[Assignment] Write the records out once more, exactly as they are given.

[Record excerpts]
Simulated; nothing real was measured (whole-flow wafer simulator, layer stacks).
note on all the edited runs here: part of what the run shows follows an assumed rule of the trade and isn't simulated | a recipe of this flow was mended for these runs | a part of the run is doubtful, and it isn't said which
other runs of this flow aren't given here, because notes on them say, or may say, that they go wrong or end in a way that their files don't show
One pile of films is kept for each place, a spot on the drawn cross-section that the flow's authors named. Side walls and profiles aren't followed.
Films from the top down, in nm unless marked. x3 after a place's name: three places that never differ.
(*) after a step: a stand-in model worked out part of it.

[Exercise answer]
Simulated; nothing real was measured (whole-flow wafer simulator, layer stacks).
note on all the edited runs here: part of what the run shows follows an assumed rule of the trade and isn't simulated | a recipe of this flow was mended for these runs | a part of the run is doubtful, and it isn't said which
other runs of this flow aren't given here, because notes on them say, or may say, that they go wrong or end in a way that their files don't show
One pile of films is kept for each place, a spot on the drawn cross-section that the flow's authors named. Side walls and profiles aren't followed.
Films from the top down, in nm unless marked. x3 after a place's name: three places that never differ.
(*) after a step: a stand-in model worked out part of it.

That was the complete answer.